# REQUIRED ACTION:
Please repeat the records exactly from their first line, finishing at the line containing "Killed dies are" and including it.

--- START ---

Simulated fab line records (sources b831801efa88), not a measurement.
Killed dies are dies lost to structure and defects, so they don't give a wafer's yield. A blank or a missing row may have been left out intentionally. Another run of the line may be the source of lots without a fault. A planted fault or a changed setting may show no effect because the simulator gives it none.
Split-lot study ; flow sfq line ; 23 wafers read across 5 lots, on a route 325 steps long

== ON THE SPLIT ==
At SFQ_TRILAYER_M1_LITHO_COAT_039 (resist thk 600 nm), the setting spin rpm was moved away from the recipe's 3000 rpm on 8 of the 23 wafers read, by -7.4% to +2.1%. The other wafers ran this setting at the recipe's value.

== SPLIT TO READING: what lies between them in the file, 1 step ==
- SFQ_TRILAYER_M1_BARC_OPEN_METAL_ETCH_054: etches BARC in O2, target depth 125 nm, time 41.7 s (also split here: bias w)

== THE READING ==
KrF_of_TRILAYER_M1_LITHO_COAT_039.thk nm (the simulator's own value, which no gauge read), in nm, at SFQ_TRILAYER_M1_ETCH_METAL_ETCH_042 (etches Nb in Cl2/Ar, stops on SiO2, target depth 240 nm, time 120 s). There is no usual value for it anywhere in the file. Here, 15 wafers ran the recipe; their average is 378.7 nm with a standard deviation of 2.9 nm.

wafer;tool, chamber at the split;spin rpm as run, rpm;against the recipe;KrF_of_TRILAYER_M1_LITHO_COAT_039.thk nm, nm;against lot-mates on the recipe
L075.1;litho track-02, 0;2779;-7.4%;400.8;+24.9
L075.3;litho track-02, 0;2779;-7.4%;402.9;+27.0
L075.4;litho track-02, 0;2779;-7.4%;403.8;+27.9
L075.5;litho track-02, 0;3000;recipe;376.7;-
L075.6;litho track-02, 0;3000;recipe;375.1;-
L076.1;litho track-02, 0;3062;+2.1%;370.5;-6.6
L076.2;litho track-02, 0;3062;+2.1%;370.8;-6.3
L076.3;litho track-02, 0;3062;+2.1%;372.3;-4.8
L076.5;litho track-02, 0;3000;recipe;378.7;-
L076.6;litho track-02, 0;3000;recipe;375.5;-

--- END ---

# WRITTEN SOLUTION:
Simulated fab line records (sources b831801efa88), not a measurement.
Killed dies are dies lost to structure and defects, so they don't give a wafer's yield. A blank or a missing row may have been left out intentionally. Another run of the line may be the source of lots without a fault. A planted fault or a changed setting may show no effect because the simulator gives it none.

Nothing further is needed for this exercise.